Extracted records.
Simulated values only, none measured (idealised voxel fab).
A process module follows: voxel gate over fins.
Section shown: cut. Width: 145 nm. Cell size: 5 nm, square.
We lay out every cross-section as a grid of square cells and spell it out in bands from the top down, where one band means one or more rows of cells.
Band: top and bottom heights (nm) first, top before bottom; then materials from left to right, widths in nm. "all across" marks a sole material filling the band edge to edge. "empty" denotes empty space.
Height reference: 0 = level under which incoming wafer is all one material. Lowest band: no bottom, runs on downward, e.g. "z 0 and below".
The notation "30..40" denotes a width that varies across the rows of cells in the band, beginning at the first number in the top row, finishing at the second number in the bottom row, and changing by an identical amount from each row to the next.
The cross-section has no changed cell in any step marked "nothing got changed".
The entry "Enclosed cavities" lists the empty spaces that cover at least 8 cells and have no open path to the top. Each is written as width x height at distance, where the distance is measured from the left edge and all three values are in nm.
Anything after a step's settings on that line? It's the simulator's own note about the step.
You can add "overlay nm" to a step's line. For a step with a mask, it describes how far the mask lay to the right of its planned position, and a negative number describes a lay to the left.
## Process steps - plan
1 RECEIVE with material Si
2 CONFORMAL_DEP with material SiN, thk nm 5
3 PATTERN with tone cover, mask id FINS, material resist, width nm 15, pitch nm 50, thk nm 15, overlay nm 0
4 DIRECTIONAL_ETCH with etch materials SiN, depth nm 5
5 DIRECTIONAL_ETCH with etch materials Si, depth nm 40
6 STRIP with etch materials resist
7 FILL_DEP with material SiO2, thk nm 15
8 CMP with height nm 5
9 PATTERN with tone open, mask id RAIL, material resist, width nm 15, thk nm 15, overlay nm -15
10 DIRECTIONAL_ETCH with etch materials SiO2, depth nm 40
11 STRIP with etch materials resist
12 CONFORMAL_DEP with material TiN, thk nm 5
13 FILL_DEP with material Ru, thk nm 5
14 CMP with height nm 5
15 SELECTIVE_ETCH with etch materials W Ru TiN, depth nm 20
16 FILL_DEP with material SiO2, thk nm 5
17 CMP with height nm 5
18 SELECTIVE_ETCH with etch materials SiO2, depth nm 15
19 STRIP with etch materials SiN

Required action. Copy out only the lines above from the one with "10 DIRECTIONAL_ETCH with" to the one with "18 SELECTIVE_ETCH with", inclusive, exactly as they stand.

Exercise output.
10 DIRECTIONAL_ETCH with etch materials SiO2, depth nm 40
11 STRIP with etch materials resist
12 CONFORMAL_DEP with material TiN, thk nm 5
13 FILL_DEP with material Ru, thk nm 5
14 CMP with height nm 5
15 SELECTIVE_ETCH with etch materials W Ru TiN, depth nm 20
16 FILL_DEP with material SiO2, thk nm 5
17 CMP with height nm 5
18 SELECTIVE_ETCH with etch materials SiO2, depth nm 15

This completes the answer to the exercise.